● **Assigned task**: The line containing "(and at 5 more places)" marks the end: quote every line from the start of the records below through it, word for word.

Material provided START

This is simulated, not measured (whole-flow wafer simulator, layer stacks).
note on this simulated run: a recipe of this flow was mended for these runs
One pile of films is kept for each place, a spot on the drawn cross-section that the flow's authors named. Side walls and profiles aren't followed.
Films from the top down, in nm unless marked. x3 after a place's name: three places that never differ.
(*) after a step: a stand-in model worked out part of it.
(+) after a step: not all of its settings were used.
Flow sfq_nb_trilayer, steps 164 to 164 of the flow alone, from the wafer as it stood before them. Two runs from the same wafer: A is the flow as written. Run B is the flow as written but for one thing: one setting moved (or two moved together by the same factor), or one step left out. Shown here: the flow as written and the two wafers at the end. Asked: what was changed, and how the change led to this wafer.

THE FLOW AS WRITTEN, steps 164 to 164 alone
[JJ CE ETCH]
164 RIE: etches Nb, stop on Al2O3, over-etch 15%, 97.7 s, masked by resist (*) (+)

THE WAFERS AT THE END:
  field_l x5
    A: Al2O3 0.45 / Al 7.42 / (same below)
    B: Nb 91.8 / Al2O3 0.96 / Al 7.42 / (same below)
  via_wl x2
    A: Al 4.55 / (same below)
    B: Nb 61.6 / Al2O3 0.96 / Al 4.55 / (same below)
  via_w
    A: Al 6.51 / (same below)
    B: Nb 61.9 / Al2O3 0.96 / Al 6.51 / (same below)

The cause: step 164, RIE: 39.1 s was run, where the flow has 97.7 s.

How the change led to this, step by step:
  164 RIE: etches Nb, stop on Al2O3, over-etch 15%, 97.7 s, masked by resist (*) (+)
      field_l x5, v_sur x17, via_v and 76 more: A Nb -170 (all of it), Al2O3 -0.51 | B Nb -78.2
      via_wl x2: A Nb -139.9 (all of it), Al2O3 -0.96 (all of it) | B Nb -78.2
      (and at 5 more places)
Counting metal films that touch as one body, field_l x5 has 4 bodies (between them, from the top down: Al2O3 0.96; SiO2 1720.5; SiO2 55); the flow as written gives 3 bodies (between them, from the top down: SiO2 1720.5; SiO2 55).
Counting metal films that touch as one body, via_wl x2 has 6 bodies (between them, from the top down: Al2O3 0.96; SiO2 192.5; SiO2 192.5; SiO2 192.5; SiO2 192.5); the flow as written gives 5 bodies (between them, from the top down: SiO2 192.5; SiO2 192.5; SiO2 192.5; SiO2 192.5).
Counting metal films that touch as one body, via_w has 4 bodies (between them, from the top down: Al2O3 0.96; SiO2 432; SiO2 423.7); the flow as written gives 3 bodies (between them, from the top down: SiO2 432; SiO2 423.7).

Material provided END

● **Task output**:
This is simulated, not measured (whole-flow wafer simulator, layer stacks).
note on this simulated run: a recipe of this flow was mended for these runs
One pile of films is kept for each place, a spot on the drawn cross-section that the flow's authors named. Side walls and profiles aren't followed.
Films from the top down, in nm unless marked. x3 after a place's name: three places that never differ.
(*) after a step: a stand-in model worked out part of it.
(+) after a step: not all of its settings were used.
Flow sfq_nb_trilayer, steps 164 to 164 of the flow alone, from the wafer as it stood before them. Two runs from the same wafer: A is the flow as written. Run B is the flow as written but for one thing: one setting moved (or two moved together by the same factor), or one step left out. Shown here: the flow as written and the two wafers at the end. Asked: what was changed, and how the change led to this wafer.

THE FLOW AS WRITTEN, steps 164 to 164 alone
[JJ CE ETCH]
164 RIE: etches Nb, stop on Al2O3, over-etch 15%, 97.7 s, masked by resist (*) (+)

THE WAFERS AT THE END:
  field_l x5
    A: Al2O3 0.45 / Al 7.42 / (same below)
    B: Nb 91.8 / Al2O3 0.96 / Al 7.42 / (same below)
  via_wl x2
    A: Al 4.55 / (same below)
    B: Nb 61.6 / Al2O3 0.96 / Al 4.55 / (same below)
  via_w
    A: Al 6.51 / (same below)
    B: Nb 61.9 / Al2O3 0.96 / Al 6.51 / (same below)

The cause: step 164, RIE: 39.1 s was run, where the flow has 97.7 s.

How the change led to this, step by step:
  164 RIE: etches Nb, stop on Al2O3, over-etch 15%, 97.7 s, masked by resist (*) (+)
      field_l x5, v_sur x17, via_v and 76 more: A Nb -170 (all of it), Al2O3 -0.51 | B Nb -78.2
      via_wl x2: A Nb -139.9 (all of it), Al2O3 -0.96 (all of it) | B Nb -78.2
      (and at 5 more places)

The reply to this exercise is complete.